══ Available data

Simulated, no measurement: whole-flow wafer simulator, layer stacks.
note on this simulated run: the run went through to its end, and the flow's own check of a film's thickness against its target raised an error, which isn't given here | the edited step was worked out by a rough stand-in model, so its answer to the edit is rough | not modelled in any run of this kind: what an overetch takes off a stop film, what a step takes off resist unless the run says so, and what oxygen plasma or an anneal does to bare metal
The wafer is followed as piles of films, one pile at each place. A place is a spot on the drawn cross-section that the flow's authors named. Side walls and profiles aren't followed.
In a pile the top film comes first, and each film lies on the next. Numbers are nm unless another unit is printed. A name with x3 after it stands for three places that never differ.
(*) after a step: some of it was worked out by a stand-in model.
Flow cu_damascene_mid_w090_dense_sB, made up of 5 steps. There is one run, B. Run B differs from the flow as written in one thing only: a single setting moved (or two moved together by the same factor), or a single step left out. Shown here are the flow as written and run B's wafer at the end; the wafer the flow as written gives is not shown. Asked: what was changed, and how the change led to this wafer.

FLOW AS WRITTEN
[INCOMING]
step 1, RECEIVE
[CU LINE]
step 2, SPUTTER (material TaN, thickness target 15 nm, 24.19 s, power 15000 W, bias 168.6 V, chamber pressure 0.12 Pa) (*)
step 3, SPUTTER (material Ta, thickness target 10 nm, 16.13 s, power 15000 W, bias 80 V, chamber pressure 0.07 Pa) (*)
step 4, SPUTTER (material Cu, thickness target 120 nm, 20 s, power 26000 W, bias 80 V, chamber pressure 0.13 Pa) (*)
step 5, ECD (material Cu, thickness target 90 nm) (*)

════

Exercise:
The answer must be an exact copy of every record above.

Answer box:
Simulated, no measurement: whole-flow wafer simulator, layer stacks.
note on this simulated run: the run went through to its end, and the flow's own check of a film's thickness against its target raised an error, which isn't given here | the edited step was worked out by a rough stand-in model, so its answer to the edit is rough | not modelled in any run of this kind: what an overetch takes off a stop film, what a step takes off resist unless the run says so, and what oxygen plasma or an anneal does to bare metal
The wafer is followed as piles of films, one pile at each place. A place is a spot on the drawn cross-section that the flow's authors named. Side walls and profiles aren't followed.
In a pile the top film comes first, and each film lies on the next. Numbers are nm unless another unit is printed. A name with x3 after it stands for three places that never differ.
(*) after a step: some of it was worked out by a stand-in model.
Flow cu_damascene_mid_w090_dense_sB, made up of 5 steps. There is one run, B. Run B differs from the flow as written in one thing only: a single setting moved (or two moved together by the same factor), or a single step left out. Shown here are the flow as written and run B's wafer at the end; the wafer the flow as written gives is not shown. Asked: what was changed, and how the change led to this wafer.

FLOW AS WRITTEN
[INCOMING]
step 1, RECEIVE
[CU LINE]
step 2, SPUTTER (material TaN, thickness target 15 nm, 24.19 s, power 15000 W, bias 168.6 V, chamber pressure 0.12 Pa) (*)
step 3, SPUTTER (material Ta, thickness target 10 nm, 16.13 s, power 15000 W, bias 80 V, chamber pressure 0.07 Pa) (*)
step 4, SPUTTER (material Cu, thickness target 120 nm, 20 s, power 26000 W, bias 80 V, chamber pressure 0.13 Pa) (*)
step 5, ECD (material Cu, thickness target 90 nm) (*)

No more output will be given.